What is needed is an exact copy of the lines in the listing below, from the one with "It should be" up to and including the one with "4,DIRECTIONAL_ETCH | etch", with no other lines.

Material shown.
▬▬▬▬▬▬▬▬▬▬
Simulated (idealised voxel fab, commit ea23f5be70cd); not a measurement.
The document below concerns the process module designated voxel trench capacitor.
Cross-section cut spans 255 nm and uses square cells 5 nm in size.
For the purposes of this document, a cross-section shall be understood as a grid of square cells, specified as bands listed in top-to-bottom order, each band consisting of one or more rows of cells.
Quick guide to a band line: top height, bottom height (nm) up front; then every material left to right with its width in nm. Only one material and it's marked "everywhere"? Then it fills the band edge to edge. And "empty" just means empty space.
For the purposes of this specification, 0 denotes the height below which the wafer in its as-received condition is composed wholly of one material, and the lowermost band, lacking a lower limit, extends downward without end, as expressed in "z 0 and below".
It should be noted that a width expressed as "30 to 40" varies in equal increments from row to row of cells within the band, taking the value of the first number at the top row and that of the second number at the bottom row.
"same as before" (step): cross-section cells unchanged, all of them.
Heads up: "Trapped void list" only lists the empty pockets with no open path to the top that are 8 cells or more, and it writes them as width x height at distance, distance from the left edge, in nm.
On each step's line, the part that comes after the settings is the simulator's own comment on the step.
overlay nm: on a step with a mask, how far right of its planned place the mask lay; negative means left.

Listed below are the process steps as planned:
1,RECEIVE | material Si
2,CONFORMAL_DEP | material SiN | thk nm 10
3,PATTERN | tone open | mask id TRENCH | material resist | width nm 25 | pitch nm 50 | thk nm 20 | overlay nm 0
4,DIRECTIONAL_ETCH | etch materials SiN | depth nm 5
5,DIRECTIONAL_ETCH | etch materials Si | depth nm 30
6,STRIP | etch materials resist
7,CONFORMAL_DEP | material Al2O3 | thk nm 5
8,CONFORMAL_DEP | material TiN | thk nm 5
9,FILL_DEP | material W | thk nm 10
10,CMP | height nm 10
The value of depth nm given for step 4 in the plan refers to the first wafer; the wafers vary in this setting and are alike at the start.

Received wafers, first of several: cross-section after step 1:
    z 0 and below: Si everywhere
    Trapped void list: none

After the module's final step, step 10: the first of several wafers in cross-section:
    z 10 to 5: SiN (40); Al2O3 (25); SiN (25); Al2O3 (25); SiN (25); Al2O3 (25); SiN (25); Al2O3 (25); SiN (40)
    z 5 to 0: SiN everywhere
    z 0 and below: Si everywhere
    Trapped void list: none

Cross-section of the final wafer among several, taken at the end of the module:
▬▬▬▬▬▬▬▬▬▬

Response area.
It should be noted that a width expressed as "30 to 40" varies in equal increments from row to row of cells within the band, taking the value of the first number at the top row and that of the second number at the bottom row.
"same as before" (step): cross-section cells unchanged, all of them.
Heads up: "Trapped void list" only lists the empty pockets with no open path to the top that are 8 cells or more, and it writes them as width x height at distance, distance from the left edge, in nm.
On each step's line, the part that comes after the settings is the simulator's own comment on the step.
overlay nm: on a step with a mask, how far right of its planned place the mask lay; negative means left.

Listed below are the process steps as planned:
1,RECEIVE | material Si
2,CONFORMAL_DEP | material SiN | thk nm 10
3,PATTERN | tone open | mask id TRENCH | material resist | width nm 25 | pitch nm 50 | thk nm 20 | overlay nm 0
4,DIRECTIONAL_ETCH | etch materials SiN | depth nm 5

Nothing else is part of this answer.